● Activity
Word for word, copy each record that comes after this.

[Listed entries Boundary: Start]
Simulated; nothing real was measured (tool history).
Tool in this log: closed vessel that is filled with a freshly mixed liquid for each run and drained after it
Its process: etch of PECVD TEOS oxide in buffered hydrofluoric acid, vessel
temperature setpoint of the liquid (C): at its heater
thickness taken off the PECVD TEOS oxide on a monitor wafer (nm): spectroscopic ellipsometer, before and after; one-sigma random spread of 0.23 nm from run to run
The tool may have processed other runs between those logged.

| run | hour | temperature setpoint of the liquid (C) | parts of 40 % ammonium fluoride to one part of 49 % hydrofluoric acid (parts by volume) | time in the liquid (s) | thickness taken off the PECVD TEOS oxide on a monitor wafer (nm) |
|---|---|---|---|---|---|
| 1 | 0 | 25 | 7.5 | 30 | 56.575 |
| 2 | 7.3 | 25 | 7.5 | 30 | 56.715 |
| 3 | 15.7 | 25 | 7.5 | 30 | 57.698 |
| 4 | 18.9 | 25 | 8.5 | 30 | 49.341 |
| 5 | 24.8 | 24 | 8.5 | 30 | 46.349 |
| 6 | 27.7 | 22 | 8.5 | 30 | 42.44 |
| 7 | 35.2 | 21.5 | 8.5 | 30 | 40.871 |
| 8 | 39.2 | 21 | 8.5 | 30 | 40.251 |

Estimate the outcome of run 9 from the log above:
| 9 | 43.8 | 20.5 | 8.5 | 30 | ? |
[Listed entries Boundary: End]

● Task result
Simulated; nothing real was measured (tool history).
Tool in this log: closed vessel that is filled with a freshly mixed liquid for each run and drained after it
Its process: etch of PECVD TEOS oxide in buffered hydrofluoric acid, vessel
temperature setpoint of the liquid (C): at its heater
thickness taken off the PECVD TEOS oxide on a monitor wafer (nm): spectroscopic ellipsometer, before and after; one-sigma random spread of 0.23 nm from run to run
The tool may have processed other runs between those logged.

| run | hour | temperature setpoint of the liquid (C) | parts of 40 % ammonium fluoride to one part of 49 % hydrofluoric acid (parts by volume) | time in the liquid (s) | thickness taken off the PECVD TEOS oxide on a monitor wafer (nm) |
|---|---|---|---|---|---|
| 1 | 0 | 25 | 7.5 | 30 | 56.575 |
| 2 | 7.3 | 25 | 7.5 | 30 | 56.715 |
| 3 | 15.7 | 25 | 7.5 | 30 | 57.698 |
| 4 | 18.9 | 25 | 8.5 | 30 | 49.341 |
| 5 | 24.8 | 24 | 8.5 | 30 | 46.349 |
| 6 | 27.7 | 22 | 8.5 | 30 | 42.44 |
| 7 | 35.2 | 21.5 | 8.5 | 30 | 40.871 |
| 8 | 39.2 | 21 | 8.5 | 30 | 40.251 |

Estimate the outcome of run 9 from the log above:
| 9 | 43.8 | 20.5 | 8.5 | 30 | ? |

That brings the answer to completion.